SOURCE MATERIAL:
■ ■ ■ ■

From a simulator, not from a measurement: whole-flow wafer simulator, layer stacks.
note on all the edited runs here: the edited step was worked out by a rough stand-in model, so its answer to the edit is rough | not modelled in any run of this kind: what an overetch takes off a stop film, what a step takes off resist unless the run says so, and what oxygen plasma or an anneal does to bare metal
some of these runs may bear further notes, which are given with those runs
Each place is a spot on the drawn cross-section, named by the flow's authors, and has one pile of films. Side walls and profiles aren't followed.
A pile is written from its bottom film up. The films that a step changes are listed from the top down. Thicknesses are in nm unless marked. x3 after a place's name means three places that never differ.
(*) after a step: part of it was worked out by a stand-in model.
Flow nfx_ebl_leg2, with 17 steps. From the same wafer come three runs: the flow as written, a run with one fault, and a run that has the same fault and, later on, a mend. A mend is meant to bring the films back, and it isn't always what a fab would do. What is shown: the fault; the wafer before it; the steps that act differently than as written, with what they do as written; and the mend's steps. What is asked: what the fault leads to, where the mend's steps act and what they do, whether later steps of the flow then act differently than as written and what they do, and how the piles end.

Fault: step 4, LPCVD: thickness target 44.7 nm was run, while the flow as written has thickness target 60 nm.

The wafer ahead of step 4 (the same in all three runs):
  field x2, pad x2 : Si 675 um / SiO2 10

■ ■ ■ ■

Word for word, write out each entry shown above.

REPLY:
From a simulator, not from a measurement: whole-flow wafer simulator, layer stacks.
note on all the edited runs here: the edited step was worked out by a rough stand-in model, so its answer to the edit is rough | not modelled in any run of this kind: what an overetch takes off a stop film, what a step takes off resist unless the run says so, and what oxygen plasma or an anneal does to bare metal
some of these runs may bear further notes, which are given with those runs
Each place is a spot on the drawn cross-section, named by the flow's authors, and has one pile of films. Side walls and profiles aren't followed.
A pile is written from its bottom film up. The films that a step changes are listed from the top down. Thicknesses are in nm unless marked. x3 after a place's name means three places that never differ.
(*) after a step: part of it was worked out by a stand-in model.
Flow nfx_ebl_leg2, with 17 steps. From the same wafer come three runs: the flow as written, a run with one fault, and a run that has the same fault and, later on, a mend. A mend is meant to bring the films back, and it isn't always what a fab would do. What is shown: the fault; the wafer before it; the steps that act differently than as written, with what they do as written; and the mend's steps. What is asked: what the fault leads to, where the mend's steps act and what they do, whether later steps of the flow then act differently than as written and what they do, and how the piles end.

Fault: step 4, LPCVD: thickness target 44.7 nm was run, while the flow as written has thickness target 60 nm.

The wafer ahead of step 4 (the same in all three runs):
  field x2, pad x2 : Si 675 um / SiO2 10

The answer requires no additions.